_DATA FOR REVIEW_
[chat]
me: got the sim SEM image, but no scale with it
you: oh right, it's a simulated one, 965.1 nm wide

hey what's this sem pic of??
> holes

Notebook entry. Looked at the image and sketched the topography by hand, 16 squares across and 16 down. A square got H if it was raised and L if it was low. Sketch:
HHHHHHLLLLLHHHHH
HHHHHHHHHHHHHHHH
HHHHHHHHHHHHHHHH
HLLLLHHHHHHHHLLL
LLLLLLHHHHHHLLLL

_WORK REQUEST_
The only acceptable answer is the full set of entries, repeated exactly.

_EXERCISE RESULT_
[chat]
me: got the sim SEM image, but no scale with it
you: oh right, it's a simulated one, 965.1 nm wide

hey what's this sem pic of??
> holes

Notebook entry. Looked at the image and sketched the topography by hand, 16 squares across and 16 down. A square got H if it was raised and L if it was low. Sketch:
HHHHHHLLLLLHHHHH
HHHHHHHHHHHHHHHH
HHHHHHHHHHHHHHHH
HLLLLHHHHHHHHLLL
LLLLLLHHHHHHLLLL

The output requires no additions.